(Data shown)
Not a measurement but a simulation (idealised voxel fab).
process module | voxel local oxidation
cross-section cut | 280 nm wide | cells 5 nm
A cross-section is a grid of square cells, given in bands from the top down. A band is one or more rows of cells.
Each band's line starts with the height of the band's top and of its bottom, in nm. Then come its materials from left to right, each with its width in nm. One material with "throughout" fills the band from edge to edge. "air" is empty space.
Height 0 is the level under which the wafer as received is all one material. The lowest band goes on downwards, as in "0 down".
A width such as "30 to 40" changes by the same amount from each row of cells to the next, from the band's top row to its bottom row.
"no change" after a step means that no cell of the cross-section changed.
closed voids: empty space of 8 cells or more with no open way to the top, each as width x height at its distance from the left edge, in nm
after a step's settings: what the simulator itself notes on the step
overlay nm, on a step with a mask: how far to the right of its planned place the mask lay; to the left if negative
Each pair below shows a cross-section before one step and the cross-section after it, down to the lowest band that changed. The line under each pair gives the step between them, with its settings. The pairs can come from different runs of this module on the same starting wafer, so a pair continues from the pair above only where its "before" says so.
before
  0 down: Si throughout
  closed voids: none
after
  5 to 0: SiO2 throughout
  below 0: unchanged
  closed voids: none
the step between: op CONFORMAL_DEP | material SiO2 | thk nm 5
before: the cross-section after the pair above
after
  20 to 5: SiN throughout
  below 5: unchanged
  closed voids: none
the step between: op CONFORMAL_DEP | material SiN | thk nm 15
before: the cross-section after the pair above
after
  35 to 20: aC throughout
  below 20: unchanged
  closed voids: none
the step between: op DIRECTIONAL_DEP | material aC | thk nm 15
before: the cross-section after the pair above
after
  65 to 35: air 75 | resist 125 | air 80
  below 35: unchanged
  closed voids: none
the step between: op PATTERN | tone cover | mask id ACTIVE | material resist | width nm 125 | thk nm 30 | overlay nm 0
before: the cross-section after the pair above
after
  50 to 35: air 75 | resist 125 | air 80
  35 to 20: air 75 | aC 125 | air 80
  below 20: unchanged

(Assignment) Of the entries above, transcribe exactly those lines that fall between the line containing "0 down: Si throughout" and the line containing "35 to 20: air 75 | aC 125 | air 80", together with those two lines.

(Reply)
  0 down: Si throughout
  closed voids: none
after
  5 to 0: SiO2 throughout
  below 0: unchanged
  closed voids: none
the step between: op CONFORMAL_DEP | material SiO2 | thk nm 5
before: the cross-section after the pair above
after
  20 to 5: SiN throughout
  below 5: unchanged
  closed voids: none
the step between: op CONFORMAL_DEP | material SiN | thk nm 15
before: the cross-section after the pair above
after
  35 to 20: aC throughout
  below 20: unchanged
  closed voids: none
the step between: op DIRECTIONAL_DEP | material aC | thk nm 15
before: the cross-section after the pair above
after
  65 to 35: air 75 | resist 125 | air 80
  below 35: unchanged
  closed voids: none
the step between: op PATTERN | tone cover | mask id ACTIVE | material resist | width nm 125 | thk nm 30 | overlay nm 0
before: the cross-section after the pair above
after
  50 to 35: air 75 | resist 125 | air 80
  35 to 20: air 75 | aC 125 | air 80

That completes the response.